Work task = With no line omitted, restate the records below exactly as they appear.

Study material =
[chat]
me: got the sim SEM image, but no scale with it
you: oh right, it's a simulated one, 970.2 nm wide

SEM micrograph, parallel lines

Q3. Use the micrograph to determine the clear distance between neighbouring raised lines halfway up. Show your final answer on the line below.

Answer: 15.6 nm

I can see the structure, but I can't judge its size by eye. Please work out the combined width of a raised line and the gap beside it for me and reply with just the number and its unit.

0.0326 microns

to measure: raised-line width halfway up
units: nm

Answer box =
[chat]
me: got the sim SEM image, but no scale with it
you: oh right, it's a simulated one, 970.2 nm wide

SEM micrograph, parallel lines

Q3. Use the micrograph to determine the clear distance between neighbouring raised lines halfway up. Show your final answer on the line below.

Answer: 15.6 nm

I can see the structure, but I can't judge its size by eye. Please work out the combined width of a raised line and the gap beside it for me and reply with just the number and its unit.

0.0326 microns

to measure: raised-line width halfway up
units: nm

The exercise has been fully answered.